Work order: Somewhere below, one line contains "A pile is written" and a later line contains "Flow berkeley_cmos192, with". Output those two lines and everything between them exactly, and nothing else.

┌─ Data extract

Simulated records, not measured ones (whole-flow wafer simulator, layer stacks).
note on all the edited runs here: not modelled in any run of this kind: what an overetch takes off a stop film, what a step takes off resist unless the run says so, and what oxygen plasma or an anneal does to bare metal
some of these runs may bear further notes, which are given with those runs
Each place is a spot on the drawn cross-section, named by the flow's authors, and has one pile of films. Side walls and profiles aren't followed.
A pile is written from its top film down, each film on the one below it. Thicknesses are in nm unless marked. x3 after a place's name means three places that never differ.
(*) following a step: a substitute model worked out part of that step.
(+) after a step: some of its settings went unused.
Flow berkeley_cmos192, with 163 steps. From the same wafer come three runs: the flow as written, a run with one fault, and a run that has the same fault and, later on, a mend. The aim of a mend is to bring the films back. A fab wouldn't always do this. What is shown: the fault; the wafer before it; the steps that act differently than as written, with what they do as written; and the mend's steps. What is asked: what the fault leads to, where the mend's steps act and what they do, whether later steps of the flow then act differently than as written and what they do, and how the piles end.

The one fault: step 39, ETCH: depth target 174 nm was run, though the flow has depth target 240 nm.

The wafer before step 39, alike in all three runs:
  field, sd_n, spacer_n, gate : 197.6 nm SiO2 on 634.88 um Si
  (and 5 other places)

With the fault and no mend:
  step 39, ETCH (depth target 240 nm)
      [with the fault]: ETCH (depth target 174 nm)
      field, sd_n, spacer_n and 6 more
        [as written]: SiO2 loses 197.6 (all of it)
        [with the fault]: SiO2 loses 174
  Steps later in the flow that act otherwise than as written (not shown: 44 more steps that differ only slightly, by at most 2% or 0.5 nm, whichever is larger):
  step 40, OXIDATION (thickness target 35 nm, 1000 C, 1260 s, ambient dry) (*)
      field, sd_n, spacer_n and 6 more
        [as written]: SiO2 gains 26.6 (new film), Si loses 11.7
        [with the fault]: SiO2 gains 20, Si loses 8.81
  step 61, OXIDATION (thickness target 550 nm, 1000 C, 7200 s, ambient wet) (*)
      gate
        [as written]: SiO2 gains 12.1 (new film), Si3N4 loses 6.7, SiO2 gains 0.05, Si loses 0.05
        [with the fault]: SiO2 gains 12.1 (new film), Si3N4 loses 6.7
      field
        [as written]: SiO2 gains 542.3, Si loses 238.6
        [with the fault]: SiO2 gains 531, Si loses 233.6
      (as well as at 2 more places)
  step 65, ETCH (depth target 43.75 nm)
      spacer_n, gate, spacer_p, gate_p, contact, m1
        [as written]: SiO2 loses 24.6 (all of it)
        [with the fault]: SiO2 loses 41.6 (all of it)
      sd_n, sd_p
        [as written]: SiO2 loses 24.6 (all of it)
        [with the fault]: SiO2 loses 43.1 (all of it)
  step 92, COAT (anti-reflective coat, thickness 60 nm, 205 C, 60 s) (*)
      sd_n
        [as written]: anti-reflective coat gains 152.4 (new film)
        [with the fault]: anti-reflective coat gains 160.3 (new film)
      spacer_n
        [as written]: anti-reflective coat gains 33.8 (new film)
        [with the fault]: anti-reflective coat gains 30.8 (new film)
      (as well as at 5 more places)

└─

Answer section:
A pile is written from its top film down, each film on the one below it. Thicknesses are in nm unless marked. x3 after a place's name means three places that never differ.
(*) following a step: a substitute model worked out part of that step.
(+) after a step: some of its settings went unused.
Flow berkeley_cmos192, with 163 steps. From the same wafer come three runs: the flow as written, a run with one fault, and a run that has the same fault and, later on, a mend. The aim of a mend is to bring the films back. A fab wouldn't always do this. What is shown: the fault; the wafer before it; the steps that act differently than as written, with what they do as written; and the mend's steps. What is asked: what the fault leads to, where the mend's steps act and what they do, whether later steps of the flow then act differently than as written and what they do, and how the piles end.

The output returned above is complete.